● Given data
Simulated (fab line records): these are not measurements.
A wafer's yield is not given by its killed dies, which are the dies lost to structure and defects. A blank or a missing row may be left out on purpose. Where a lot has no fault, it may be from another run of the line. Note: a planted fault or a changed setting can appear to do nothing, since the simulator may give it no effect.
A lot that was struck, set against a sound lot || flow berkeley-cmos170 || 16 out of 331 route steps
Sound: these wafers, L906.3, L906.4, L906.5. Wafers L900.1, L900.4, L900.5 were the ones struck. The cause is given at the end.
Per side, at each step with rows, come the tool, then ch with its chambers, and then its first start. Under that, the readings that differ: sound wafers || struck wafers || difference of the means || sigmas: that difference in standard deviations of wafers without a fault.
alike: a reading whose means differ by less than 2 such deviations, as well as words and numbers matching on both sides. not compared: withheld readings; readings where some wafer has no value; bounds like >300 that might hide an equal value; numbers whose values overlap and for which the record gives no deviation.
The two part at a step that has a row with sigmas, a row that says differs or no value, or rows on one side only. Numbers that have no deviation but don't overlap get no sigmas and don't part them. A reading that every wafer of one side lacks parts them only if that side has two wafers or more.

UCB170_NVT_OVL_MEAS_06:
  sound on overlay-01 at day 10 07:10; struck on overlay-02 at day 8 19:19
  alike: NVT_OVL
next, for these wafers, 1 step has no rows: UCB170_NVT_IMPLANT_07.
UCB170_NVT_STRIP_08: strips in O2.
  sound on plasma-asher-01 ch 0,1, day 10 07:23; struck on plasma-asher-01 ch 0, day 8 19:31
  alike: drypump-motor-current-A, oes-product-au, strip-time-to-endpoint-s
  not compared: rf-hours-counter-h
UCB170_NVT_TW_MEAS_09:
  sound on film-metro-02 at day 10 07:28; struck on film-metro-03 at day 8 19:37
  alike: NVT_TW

● Action item
Above are the records. Print exactly, and only, the lines from the line with "next, for these" to the line with "sound on plasma-asher-01", both inclusive.

● Written response
next, for these wafers, 1 step has no rows: UCB170_NVT_IMPLANT_07.
UCB170_NVT_STRIP_08: strips in O2.
  sound on plasma-asher-01 ch 0,1, day 10 07:23; struck on plasma-asher-01 ch 0, day 8 19:31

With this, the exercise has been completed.